------------
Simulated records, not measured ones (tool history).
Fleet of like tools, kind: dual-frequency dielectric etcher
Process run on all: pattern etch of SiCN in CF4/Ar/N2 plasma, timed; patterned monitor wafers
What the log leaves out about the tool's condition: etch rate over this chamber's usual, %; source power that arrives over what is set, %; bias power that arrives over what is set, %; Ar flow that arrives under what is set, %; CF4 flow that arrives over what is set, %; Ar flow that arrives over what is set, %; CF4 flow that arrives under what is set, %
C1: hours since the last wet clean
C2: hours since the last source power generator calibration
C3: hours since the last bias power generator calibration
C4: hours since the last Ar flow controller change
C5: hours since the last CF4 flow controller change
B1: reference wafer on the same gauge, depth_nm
------------

Write out the records in full, word for word.

Simulated records, not measured ones (tool history).
Fleet of like tools, kind: dual-frequency dielectric etcher
Process run on all: pattern etch of SiCN in CF4/Ar/N2 plasma, timed; patterned monitor wafers
What the log leaves out about the tool's condition: etch rate over this chamber's usual, %; source power that arrives over what is set, %; bias power that arrives over what is set, %; Ar flow that arrives under what is set, %; CF4 flow that arrives over what is set, %; Ar flow that arrives over what is set, %; CF4 flow that arrives under what is set, %
C1: hours since the last wet clean
C2: hours since the last source power generator calibration
C3: hours since the last bias power generator calibration
C4: hours since the last Ar flow controller change
C5: hours since the last CF4 flow controller change
B1: reference wafer on the same gauge, depth_nm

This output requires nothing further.